* _Work order_
Quote the records below word for word, please, from the very first line through the one that contains "(+) after a", and nothing beyond it.

====== Entries shown

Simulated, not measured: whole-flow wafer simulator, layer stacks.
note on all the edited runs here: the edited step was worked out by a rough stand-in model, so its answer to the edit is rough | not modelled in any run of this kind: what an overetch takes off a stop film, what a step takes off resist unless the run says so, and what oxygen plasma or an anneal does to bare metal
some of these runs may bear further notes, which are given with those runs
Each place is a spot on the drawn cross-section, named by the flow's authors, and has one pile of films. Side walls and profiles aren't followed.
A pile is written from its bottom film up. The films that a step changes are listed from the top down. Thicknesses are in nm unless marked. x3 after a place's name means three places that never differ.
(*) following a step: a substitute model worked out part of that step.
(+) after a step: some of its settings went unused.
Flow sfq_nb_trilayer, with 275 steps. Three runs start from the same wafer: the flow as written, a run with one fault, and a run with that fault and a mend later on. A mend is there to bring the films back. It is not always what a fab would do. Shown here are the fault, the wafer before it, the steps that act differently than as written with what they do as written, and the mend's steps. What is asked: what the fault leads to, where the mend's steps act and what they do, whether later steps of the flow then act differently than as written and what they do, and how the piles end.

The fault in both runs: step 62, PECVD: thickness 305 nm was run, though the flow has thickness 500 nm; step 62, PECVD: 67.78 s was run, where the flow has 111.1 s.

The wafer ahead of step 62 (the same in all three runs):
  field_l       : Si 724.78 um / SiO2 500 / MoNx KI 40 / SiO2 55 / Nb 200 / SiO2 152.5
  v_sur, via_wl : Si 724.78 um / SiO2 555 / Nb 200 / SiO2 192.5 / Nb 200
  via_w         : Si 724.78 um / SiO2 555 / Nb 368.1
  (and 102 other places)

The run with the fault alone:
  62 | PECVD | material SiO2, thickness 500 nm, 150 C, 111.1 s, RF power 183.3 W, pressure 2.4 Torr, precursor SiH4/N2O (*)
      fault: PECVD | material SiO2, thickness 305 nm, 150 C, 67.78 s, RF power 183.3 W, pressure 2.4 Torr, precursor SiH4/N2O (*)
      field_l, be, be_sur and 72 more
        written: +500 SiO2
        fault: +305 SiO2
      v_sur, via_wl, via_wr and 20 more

============

* _Task response_
Simulated, not measured: whole-flow wafer simulator, layer stacks.
note on all the edited runs here: the edited step was worked out by a rough stand-in model, so its answer to the edit is rough | not modelled in any run of this kind: what an overetch takes off a stop film, what a step takes off resist unless the run says so, and what oxygen plasma or an anneal does to bare metal
some of these runs may bear further notes, which are given with those runs
Each place is a spot on the drawn cross-section, named by the flow's authors, and has one pile of films. Side walls and profiles aren't followed.
A pile is written from its bottom film up. The films that a step changes are listed from the top down. Thicknesses are in nm unless marked. x3 after a place's name means three places that never differ.
(*) following a step: a substitute model worked out part of that step.
(+) after a step: some of its settings went unused.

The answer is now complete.